ENTRIES SUPPLIED —

==*==

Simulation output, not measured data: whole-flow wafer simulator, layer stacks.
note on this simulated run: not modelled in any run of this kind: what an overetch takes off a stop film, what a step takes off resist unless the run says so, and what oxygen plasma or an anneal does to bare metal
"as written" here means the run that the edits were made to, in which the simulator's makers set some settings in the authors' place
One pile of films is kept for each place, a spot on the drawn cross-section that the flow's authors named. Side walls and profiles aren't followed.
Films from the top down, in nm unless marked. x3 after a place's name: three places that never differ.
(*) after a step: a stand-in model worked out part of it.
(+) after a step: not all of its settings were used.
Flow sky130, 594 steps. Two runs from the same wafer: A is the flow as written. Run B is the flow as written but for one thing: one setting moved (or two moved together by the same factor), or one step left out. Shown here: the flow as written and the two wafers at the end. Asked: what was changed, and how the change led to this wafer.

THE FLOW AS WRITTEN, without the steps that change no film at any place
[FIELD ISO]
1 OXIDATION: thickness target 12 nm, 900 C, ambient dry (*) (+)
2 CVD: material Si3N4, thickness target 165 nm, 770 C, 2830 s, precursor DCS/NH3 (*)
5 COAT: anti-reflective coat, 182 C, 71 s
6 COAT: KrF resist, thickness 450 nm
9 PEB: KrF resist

==*==

REQUIREMENT —
The answer must reproduce every record exactly.

YOUR RESPONSE —
Simulation output, not measured data: whole-flow wafer simulator, layer stacks.
note on this simulated run: not modelled in any run of this kind: what an overetch takes off a stop film, what a step takes off resist unless the run says so, and what oxygen plasma or an anneal does to bare metal
"as written" here means the run that the edits were made to, in which the simulator's makers set some settings in the authors' place
One pile of films is kept for each place, a spot on the drawn cross-section that the flow's authors named. Side walls and profiles aren't followed.
Films from the top down, in nm unless marked. x3 after a place's name: three places that never differ.
(*) after a step: a stand-in model worked out part of it.
(+) after a step: not all of its settings were used.
Flow sky130, 594 steps. Two runs from the same wafer: A is the flow as written. Run B is the flow as written but for one thing: one setting moved (or two moved together by the same factor), or one step left out. Shown here: the flow as written and the two wafers at the end. Asked: what was changed, and how the change led to this wafer.

THE FLOW AS WRITTEN, without the steps that change no film at any place
[FIELD ISO]
1 OXIDATION: thickness target 12 nm, 900 C, ambient dry (*) (+)
2 CVD: material Si3N4, thickness target 165 nm, 770 C, 2830 s, precursor DCS/NH3 (*)
5 COAT: anti-reflective coat, 182 C, 71 s
6 COAT: KrF resist, thickness 450 nm
9 PEB: KrF resist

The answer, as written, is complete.